» Work item:
The full listing below must be printed exactly, word for word.

··· Source material

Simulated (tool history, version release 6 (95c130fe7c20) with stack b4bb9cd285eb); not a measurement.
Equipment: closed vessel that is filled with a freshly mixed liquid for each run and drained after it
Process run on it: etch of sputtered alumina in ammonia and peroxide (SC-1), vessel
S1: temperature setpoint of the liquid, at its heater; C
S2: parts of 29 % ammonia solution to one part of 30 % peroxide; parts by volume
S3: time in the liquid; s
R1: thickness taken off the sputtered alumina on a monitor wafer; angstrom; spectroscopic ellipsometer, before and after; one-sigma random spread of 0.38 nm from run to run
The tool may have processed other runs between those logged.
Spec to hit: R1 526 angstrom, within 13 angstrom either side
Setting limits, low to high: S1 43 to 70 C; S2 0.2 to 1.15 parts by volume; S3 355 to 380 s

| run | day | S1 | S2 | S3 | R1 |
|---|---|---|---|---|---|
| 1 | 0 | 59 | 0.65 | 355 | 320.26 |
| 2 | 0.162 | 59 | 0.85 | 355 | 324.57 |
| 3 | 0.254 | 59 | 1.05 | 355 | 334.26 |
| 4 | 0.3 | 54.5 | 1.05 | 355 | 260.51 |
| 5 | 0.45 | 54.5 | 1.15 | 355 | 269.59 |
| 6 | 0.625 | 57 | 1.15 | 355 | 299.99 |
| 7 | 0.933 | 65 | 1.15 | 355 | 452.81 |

······

» Exercise output:
Simulated (tool history, version release 6 (95c130fe7c20) with stack b4bb9cd285eb); not a measurement.
Equipment: closed vessel that is filled with a freshly mixed liquid for each run and drained after it
Process run on it: etch of sputtered alumina in ammonia and peroxide (SC-1), vessel
S1: temperature setpoint of the liquid, at its heater; C
S2: parts of 29 % ammonia solution to one part of 30 % peroxide; parts by volume
S3: time in the liquid; s
R1: thickness taken off the sputtered alumina on a monitor wafer; angstrom; spectroscopic ellipsometer, before and after; one-sigma random spread of 0.38 nm from run to run
The tool may have processed other runs between those logged.
Spec to hit: R1 526 angstrom, within 13 angstrom either side
Setting limits, low to high: S1 43 to 70 C; S2 0.2 to 1.15 parts by volume; S3 355 to 380 s

| run | day | S1 | S2 | S3 | R1 |
|---|---|---|---|---|---|
| 1 | 0 | 59 | 0.65 | 355 | 320.26 |
| 2 | 0.162 | 59 | 0.85 | 355 | 324.57 |
| 3 | 0.254 | 59 | 1.05 | 355 | 334.26 |
| 4 | 0.3 | 54.5 | 1.05 | 355 | 260.51 |
| 5 | 0.45 | 54.5 | 1.15 | 355 | 269.59 |
| 6 | 0.625 | 57 | 1.15 | 355 | 299.99 |
| 7 | 0.933 | 65 | 1.15 | 355 | 452.81 |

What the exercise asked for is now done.